◆ **ENTRIES SHOWN**:
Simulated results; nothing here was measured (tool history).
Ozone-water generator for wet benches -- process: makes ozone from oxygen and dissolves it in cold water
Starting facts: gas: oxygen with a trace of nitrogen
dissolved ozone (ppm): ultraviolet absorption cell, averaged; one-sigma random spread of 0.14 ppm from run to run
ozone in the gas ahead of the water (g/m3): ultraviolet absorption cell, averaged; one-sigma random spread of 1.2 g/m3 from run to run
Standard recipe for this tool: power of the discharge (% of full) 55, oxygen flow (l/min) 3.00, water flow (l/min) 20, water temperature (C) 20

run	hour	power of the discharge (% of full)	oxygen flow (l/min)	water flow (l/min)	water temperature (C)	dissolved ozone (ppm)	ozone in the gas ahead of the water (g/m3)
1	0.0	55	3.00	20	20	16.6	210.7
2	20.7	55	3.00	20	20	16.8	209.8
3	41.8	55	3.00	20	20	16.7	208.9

◆ **TASK ITEM**:
Search the listing above for the lines with "dissolved ozone (ppm): ultraviolet" and "Standard recipe for", then output those lines and all lines between them exactly.

◆ **PROBLEM SOLUTION**:
dissolved ozone (ppm): ultraviolet absorption cell, averaged; one-sigma random spread of 0.14 ppm from run to run
ozone in the gas ahead of the water (g/m3): ultraviolet absorption cell, averaged; one-sigma random spread of 1.2 g/m3 from run to run
Standard recipe for this tool: power of the discharge (% of full) 55, oxygen flow (l/min) 3.00, water flow (l/min) 20, water temperature (C) 20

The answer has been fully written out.